(Beginning of Record set)

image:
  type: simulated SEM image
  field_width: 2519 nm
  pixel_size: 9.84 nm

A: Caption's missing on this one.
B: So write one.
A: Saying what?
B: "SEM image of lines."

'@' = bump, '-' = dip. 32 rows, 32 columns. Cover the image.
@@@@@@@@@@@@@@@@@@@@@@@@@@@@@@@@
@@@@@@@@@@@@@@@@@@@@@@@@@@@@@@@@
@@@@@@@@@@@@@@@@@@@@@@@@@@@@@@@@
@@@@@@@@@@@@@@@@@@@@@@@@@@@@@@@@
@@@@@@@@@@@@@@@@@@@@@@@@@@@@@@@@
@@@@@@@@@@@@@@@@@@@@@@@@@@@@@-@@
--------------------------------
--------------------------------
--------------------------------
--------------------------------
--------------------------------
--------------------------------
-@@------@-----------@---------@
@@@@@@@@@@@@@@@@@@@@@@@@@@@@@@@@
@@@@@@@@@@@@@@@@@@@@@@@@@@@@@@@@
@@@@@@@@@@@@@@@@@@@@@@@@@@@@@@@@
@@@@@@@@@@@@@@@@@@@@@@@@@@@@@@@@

(End of Record set)

**Work item**
Set down each entry again, exactly as written.

**Answer section**
image:
  type: simulated SEM image
  field_width: 2519 nm
  pixel_size: 9.84 nm

A: Caption's missing on this one.
B: So write one.
A: Saying what?
B: "SEM image of lines."

'@' = bump, '-' = dip. 32 rows, 32 columns. Cover the image.
@@@@@@@@@@@@@@@@@@@@@@@@@@@@@@@@
@@@@@@@@@@@@@@@@@@@@@@@@@@@@@@@@
@@@@@@@@@@@@@@@@@@@@@@@@@@@@@@@@
@@@@@@@@@@@@@@@@@@@@@@@@@@@@@@@@
@@@@@@@@@@@@@@@@@@@@@@@@@@@@@@@@
@@@@@@@@@@@@@@@@@@@@@@@@@@@@@-@@
--------------------------------
--------------------------------
--------------------------------
--------------------------------
--------------------------------
--------------------------------
-@@------@-----------@---------@
@@@@@@@@@@@@@@@@@@@@@@@@@@@@@@@@
@@@@@@@@@@@@@@@@@@@@@@@@@@@@@@@@
@@@@@@@@@@@@@@@@@@@@@@@@@@@@@@@@
@@@@@@@@@@@@@@@@@@@@@@@@@@@@@@@@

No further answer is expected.